[[ INFORMATION PROVIDED, beginning ]]

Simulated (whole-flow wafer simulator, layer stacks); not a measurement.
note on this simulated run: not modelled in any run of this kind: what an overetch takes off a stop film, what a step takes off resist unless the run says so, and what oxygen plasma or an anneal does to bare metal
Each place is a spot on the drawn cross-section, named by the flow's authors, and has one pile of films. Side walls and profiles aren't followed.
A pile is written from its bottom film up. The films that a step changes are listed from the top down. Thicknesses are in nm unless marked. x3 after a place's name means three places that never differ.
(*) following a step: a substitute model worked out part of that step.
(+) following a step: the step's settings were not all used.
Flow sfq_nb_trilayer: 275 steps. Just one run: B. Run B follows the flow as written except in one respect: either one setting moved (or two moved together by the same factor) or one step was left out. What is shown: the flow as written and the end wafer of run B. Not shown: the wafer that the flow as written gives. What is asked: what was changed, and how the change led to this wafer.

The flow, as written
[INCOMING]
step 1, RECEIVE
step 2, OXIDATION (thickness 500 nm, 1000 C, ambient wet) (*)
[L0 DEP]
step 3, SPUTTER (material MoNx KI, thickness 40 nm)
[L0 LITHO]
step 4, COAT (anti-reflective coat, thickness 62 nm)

[[ INFORMATION PROVIDED, end ]]

WORK REQUEST: Your answer should consist of every entry, repeated exactly.

RESPONSE:
Simulated (whole-flow wafer simulator, layer stacks); not a measurement.
note on this simulated run: not modelled in any run of this kind: what an overetch takes off a stop film, what a step takes off resist unless the run says so, and what oxygen plasma or an anneal does to bare metal
Each place is a spot on the drawn cross-section, named by the flow's authors, and has one pile of films. Side walls and profiles aren't followed.
A pile is written from its bottom film up. The films that a step changes are listed from the top down. Thicknesses are in nm unless marked. x3 after a place's name means three places that never differ.
(*) following a step: a substitute model worked out part of that step.
(+) following a step: the step's settings were not all used.
Flow sfq_nb_trilayer: 275 steps. Just one run: B. Run B follows the flow as written except in one respect: either one setting moved (or two moved together by the same factor) or one step was left out. What is shown: the flow as written and the end wafer of run B. Not shown: the wafer that the flow as written gives. What is asked: what was changed, and how the change led to this wafer.

The flow, as written
[INCOMING]
step 1, RECEIVE
step 2, OXIDATION (thickness 500 nm, 1000 C, ambient wet) (*)
[L0 DEP]
step 3, SPUTTER (material MoNx KI, thickness 40 nm)
[L0 LITHO]
step 4, COAT (anti-reflective coat, thickness 62 nm)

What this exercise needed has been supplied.